__DATA TO EXAMINE__:
■ ■ ■ ■ ■
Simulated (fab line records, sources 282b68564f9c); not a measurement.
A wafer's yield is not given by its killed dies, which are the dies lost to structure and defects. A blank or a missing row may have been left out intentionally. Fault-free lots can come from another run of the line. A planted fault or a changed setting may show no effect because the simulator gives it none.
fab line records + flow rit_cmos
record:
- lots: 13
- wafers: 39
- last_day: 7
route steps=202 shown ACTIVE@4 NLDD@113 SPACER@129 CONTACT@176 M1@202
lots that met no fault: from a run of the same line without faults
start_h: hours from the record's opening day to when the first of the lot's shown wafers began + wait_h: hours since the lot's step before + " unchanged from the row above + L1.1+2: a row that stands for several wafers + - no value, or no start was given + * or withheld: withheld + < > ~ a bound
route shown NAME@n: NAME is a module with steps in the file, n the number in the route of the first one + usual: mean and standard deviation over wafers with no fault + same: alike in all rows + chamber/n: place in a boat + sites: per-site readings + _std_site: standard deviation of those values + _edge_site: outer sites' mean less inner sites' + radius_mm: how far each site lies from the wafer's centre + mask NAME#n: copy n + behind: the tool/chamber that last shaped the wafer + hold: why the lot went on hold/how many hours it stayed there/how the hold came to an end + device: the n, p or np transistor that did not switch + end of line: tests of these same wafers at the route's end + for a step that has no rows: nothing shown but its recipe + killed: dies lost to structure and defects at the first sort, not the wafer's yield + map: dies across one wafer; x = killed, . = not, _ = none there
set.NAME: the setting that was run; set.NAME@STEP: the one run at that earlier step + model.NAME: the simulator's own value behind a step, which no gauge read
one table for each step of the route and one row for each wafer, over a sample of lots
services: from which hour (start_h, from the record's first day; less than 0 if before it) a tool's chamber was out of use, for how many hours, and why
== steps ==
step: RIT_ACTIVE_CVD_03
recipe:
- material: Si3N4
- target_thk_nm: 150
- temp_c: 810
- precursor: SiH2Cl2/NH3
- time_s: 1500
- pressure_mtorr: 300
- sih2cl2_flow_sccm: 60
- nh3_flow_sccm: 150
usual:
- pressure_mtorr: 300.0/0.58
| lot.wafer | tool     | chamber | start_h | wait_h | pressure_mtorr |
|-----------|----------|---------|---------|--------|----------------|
■ ■ ■ ■ ■

__WORK ITEM__: Starting with the line with "step: RIT_ACTIVE_CVD_03" above and going on through the line with "wait_h | pressure_mtorr |", transcribe every line exactly, both ends included, and add nothing.

__RESPONSE AREA__:
step: RIT_ACTIVE_CVD_03
recipe:
- material: Si3N4
- target_thk_nm: 150
- temp_c: 810
- precursor: SiH2Cl2/NH3
- time_s: 1500
- pressure_mtorr: 300
- sih2cl2_flow_sccm: 60
- nh3_flow_sccm: 150
usual:
- pressure_mtorr: 300.0/0.58
| lot.wafer | tool     | chamber | start_h | wait_h | pressure_mtorr |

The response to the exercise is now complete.